━━━━━━━━━━

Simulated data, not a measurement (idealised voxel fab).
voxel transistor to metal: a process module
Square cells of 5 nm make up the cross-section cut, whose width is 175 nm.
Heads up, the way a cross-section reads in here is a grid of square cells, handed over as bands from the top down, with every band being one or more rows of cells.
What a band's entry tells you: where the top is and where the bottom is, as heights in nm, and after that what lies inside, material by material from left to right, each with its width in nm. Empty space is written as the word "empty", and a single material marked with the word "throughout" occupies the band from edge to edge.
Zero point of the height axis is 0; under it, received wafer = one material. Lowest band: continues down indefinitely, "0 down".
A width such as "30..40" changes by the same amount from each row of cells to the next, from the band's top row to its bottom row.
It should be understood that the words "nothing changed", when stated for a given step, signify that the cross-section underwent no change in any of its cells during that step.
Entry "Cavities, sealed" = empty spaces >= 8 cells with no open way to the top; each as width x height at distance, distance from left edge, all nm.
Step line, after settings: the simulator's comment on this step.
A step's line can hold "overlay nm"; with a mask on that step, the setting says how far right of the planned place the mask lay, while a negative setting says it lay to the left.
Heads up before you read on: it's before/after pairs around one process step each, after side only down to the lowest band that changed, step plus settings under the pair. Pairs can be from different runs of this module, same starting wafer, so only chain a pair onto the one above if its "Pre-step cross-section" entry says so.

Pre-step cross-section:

━━━━━━━━━━

• [Assigned task] Where the line holding "Zero point of" appears in the listing above, start reproducing exactly, and end with the line holding "A width such".

• [Task solution]
Zero point of the height axis is 0; under it, received wafer = one material. Lowest band: continues down indefinitely, "0 down".
A width such as "30..40" changes by the same amount from each row of cells to the next, from the band's top row to its bottom row.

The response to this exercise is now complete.